---------- Source information ----------

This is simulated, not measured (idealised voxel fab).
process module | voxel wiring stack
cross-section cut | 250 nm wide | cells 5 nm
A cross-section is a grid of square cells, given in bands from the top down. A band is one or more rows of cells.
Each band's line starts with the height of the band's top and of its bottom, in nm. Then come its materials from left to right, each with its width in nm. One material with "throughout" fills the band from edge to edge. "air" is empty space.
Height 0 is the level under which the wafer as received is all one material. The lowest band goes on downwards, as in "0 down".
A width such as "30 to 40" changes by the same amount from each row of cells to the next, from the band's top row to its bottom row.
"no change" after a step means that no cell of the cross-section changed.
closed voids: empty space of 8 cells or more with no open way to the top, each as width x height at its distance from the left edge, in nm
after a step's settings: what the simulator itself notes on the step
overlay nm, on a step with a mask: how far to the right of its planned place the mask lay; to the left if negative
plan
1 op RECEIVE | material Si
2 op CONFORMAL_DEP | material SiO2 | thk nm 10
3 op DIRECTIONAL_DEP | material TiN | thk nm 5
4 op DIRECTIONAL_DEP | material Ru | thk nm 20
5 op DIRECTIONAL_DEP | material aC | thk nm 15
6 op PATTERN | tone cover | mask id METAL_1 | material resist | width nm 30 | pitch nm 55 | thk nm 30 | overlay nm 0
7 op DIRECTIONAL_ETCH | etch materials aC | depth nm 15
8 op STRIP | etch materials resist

----------

- _Work task_
Copy out each record, keeping every word as it is.

- _Response area_
This is simulated, not measured (idealised voxel fab).
process module | voxel wiring stack
cross-section cut | 250 nm wide | cells 5 nm
A cross-section is a grid of square cells, given in bands from the top down. A band is one or more rows of cells.
Each band's line starts with the height of the band's top and of its bottom, in nm. Then come its materials from left to right, each with its width in nm. One material with "throughout" fills the band from edge to edge. "air" is empty space.
Height 0 is the level under which the wafer as received is all one material. The lowest band goes on downwards, as in "0 down".
A width such as "30 to 40" changes by the same amount from each row of cells to the next, from the band's top row to its bottom row.
"no change" after a step means that no cell of the cross-section changed.
closed voids: empty space of 8 cells or more with no open way to the top, each as width x height at its distance from the left edge, in nm
after a step's settings: what the simulator itself notes on the step
overlay nm, on a step with a mask: how far to the right of its planned place the mask lay; to the left if negative
plan
1 op RECEIVE | material Si
2 op CONFORMAL_DEP | material SiO2 | thk nm 10
3 op DIRECTIONAL_DEP | material TiN | thk nm 5
4 op DIRECTIONAL_DEP | material Ru | thk nm 20
5 op DIRECTIONAL_DEP | material aC | thk nm 15
6 op PATTERN | tone cover | mask id METAL_1 | material resist | width nm 30 | pitch nm 55 | thk nm 30 | overlay nm 0
7 op DIRECTIONAL_ETCH | etch materials aC | depth nm 15
8 op STRIP | etch materials resist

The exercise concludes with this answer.